**Data records:**
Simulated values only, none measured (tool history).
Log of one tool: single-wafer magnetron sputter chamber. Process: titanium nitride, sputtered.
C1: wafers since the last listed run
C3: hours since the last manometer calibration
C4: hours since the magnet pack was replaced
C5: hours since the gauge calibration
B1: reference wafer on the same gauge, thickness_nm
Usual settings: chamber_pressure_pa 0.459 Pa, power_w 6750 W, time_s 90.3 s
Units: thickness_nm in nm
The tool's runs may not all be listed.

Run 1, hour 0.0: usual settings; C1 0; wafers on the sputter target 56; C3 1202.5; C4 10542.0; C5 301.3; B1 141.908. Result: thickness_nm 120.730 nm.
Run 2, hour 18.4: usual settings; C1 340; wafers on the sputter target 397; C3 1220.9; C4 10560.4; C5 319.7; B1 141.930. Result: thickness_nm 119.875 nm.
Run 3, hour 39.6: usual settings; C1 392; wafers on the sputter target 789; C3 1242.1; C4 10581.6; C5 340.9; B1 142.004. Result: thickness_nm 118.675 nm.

**Work instruction:**
All of the material above should be set down again, unaltered.

**Response:**
Simulated values only, none measured (tool history).
Log of one tool: single-wafer magnetron sputter chamber. Process: titanium nitride, sputtered.
C1: wafers since the last listed run
C3: hours since the last manometer calibration
C4: hours since the magnet pack was replaced
C5: hours since the gauge calibration
B1: reference wafer on the same gauge, thickness_nm
Usual settings: chamber_pressure_pa 0.459 Pa, power_w 6750 W, time_s 90.3 s
Units: thickness_nm in nm
The tool's runs may not all be listed.

Run 1, hour 0.0: usual settings; C1 0; wafers on the sputter target 56; C3 1202.5; C4 10542.0; C5 301.3; B1 141.908. Result: thickness_nm 120.730 nm.
Run 2, hour 18.4: usual settings; C1 340; wafers on the sputter target 397; C3 1220.9; C4 10560.4; C5 319.7; B1 141.930. Result: thickness_nm 119.875 nm.
Run 3, hour 39.6: usual settings; C1 392; wafers on the sputter target 789; C3 1242.1; C4 10581.6; C5 340.9; B1 142.004. Result: thickness_nm 118.675 nm.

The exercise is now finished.